* WORK REQUEST: Exactly the lines from the opening of the records through the line containing "Answer: 51.3 nm" should be copied, with both included.

* THE DATA:
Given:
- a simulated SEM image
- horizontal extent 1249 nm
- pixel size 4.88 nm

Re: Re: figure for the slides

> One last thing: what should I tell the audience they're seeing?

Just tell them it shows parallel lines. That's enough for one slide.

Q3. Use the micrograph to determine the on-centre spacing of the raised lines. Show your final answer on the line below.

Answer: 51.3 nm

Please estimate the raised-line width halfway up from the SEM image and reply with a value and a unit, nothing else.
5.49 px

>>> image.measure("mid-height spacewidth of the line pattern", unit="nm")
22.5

* WRITTEN SOLUTION:
Given:
- a simulated SEM image
- horizontal extent 1249 nm
- pixel size 4.88 nm

Re: Re: figure for the slides

> One last thing: what should I tell the audience they're seeing?

Just tell them it shows parallel lines. That's enough for one slide.

Q3. Use the micrograph to determine the on-centre spacing of the raised lines. Show your final answer on the line below.

Answer: 51.3 nm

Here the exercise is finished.